──────── Entries supplied ────────

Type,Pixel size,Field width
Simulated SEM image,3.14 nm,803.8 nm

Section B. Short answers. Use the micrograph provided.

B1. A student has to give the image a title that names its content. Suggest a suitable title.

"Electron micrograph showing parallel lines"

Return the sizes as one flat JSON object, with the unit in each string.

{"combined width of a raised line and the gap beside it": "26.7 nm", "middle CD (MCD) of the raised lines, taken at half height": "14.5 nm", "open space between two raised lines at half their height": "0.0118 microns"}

────────

*Assignment:* What do the lines of the material read, from the first through the line with "Return the sizes"? Transcribe them exactly and stop there.

*Task result:*
Type,Pixel size,Field width
Simulated SEM image,3.14 nm,803.8 nm

Section B. Short answers. Use the micrograph provided.

B1. A student has to give the image a title that names its content. Suggest a suitable title.

"Electron micrograph showing parallel lines"

Return the sizes as one flat JSON object, with the unit in each string.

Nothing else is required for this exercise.